== Excerpted records ==
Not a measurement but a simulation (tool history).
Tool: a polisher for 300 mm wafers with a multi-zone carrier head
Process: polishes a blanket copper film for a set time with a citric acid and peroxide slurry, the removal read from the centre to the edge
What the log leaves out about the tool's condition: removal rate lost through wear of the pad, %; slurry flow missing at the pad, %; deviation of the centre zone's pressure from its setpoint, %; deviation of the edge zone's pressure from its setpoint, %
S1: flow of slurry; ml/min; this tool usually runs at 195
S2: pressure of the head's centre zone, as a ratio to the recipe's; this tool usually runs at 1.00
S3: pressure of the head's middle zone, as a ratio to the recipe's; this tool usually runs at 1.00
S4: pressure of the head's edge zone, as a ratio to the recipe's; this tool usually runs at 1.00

== Work instruction ==
Every record must appear in the answer exactly as it appears above.

== Written reply ==
Not a measurement but a simulation (tool history).
Tool: a polisher for 300 mm wafers with a multi-zone carrier head
Process: polishes a blanket copper film for a set time with a citric acid and peroxide slurry, the removal read from the centre to the edge
What the log leaves out about the tool's condition: removal rate lost through wear of the pad, %; slurry flow missing at the pad, %; deviation of the centre zone's pressure from its setpoint, %; deviation of the edge zone's pressure from its setpoint, %
S1: flow of slurry; ml/min; this tool usually runs at 195
S2: pressure of the head's centre zone, as a ratio to the recipe's; this tool usually runs at 1.00
S3: pressure of the head's middle zone, as a ratio to the recipe's; this tool usually runs at 1.00
S4: pressure of the head's edge zone, as a ratio to the recipe's; this tool usually runs at 1.00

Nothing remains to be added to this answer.